— ACTIVITY —
Copy exactly, please, the lines of the data from its start through the line containing "## THE READING".

— DATASET —
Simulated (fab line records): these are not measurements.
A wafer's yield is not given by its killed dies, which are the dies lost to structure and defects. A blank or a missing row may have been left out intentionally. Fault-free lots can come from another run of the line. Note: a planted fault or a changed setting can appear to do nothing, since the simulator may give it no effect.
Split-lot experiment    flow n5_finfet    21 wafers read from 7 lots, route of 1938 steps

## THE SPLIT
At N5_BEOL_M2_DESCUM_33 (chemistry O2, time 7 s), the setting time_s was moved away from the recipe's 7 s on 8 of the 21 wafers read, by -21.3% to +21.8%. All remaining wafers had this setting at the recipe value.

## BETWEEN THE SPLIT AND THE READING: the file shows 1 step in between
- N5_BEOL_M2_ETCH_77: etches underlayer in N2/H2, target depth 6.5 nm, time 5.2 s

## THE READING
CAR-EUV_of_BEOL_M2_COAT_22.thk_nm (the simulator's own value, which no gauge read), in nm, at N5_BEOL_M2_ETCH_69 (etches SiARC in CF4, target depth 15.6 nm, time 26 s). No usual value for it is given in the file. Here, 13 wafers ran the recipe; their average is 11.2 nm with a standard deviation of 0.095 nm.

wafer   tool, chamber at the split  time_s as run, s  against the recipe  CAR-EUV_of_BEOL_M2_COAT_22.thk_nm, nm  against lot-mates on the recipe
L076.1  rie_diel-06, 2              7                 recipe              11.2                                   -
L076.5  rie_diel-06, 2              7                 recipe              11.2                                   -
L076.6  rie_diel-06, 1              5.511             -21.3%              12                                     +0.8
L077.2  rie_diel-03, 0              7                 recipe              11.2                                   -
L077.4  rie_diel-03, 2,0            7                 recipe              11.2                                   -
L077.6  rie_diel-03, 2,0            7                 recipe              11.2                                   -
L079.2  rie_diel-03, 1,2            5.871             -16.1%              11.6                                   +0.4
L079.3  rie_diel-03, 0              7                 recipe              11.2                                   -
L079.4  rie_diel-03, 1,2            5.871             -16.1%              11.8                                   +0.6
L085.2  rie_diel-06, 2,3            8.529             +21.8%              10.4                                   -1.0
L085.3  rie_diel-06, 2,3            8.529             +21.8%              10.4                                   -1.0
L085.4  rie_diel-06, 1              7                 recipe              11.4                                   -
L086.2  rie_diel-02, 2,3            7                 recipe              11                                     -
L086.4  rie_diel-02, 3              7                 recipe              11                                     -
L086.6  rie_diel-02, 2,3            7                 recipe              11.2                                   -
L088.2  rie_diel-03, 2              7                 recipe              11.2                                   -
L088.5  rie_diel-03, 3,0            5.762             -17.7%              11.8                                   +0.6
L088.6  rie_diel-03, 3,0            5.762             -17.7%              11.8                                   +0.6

— WRITTEN REPLY —
Simulated (fab line records): these are not measurements.
A wafer's yield is not given by its killed dies, which are the dies lost to structure and defects. A blank or a missing row may have been left out intentionally. Fault-free lots can come from another run of the line. Note: a planted fault or a changed setting can appear to do nothing, since the simulator may give it no effect.
Split-lot experiment    flow n5_finfet    21 wafers read from 7 lots, route of 1938 steps

## THE SPLIT
At N5_BEOL_M2_DESCUM_33 (chemistry O2, time 7 s), the setting time_s was moved away from the recipe's 7 s on 8 of the 21 wafers read, by -21.3% to +21.8%. All remaining wafers had this setting at the recipe value.

## BETWEEN THE SPLIT AND THE READING: the file shows 1 step in between
- N5_BEOL_M2_ETCH_77: etches underlayer in N2/H2, target depth 6.5 nm, time 5.2 s

## THE READING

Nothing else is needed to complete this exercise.